*** DATASET EXCERPTS Section Begins ***

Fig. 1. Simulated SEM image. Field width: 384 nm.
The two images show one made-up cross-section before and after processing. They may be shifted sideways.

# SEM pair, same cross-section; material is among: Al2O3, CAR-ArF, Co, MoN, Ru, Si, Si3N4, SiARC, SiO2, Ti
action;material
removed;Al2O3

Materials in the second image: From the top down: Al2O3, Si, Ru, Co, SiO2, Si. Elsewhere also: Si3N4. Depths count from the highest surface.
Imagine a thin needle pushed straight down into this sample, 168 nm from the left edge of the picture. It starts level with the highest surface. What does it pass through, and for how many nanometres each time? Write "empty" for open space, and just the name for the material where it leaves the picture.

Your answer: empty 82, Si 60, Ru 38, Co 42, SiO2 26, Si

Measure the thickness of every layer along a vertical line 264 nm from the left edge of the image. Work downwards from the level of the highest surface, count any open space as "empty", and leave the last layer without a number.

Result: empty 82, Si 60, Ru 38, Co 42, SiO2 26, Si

*** DATASET EXCERPTS Section Ends ***

> REQUIREMENT
Write the records above out again, exactly as they are.

> YOUR SOLUTION
Fig. 1. Simulated SEM image. Field width: 384 nm.
The two images show one made-up cross-section before and after processing. They may be shifted sideways.

# SEM pair, same cross-section; material is among: Al2O3, CAR-ArF, Co, MoN, Ru, Si, Si3N4, SiARC, SiO2, Ti
action;material
removed;Al2O3

Materials in the second image: From the top down: Al2O3, Si, Ru, Co, SiO2, Si. Elsewhere also: Si3N4. Depths count from the highest surface.
Imagine a thin needle pushed straight down into this sample, 168 nm from the left edge of the picture. It starts level with the highest surface. What does it pass through, and for how many nanometres each time? Write "empty" for open space, and just the name for the material where it leaves the picture.

Your answer: empty 82, Si 60, Ru 38, Co 42, SiO2 26, Si

Measure the thickness of every layer along a vertical line 264 nm from the left edge of the image. Work downwards from the level of the highest surface, count any open space as "empty", and leave the last layer without a number.

Result: empty 82, Si 60, Ru 38, Co 42, SiO2 26, Si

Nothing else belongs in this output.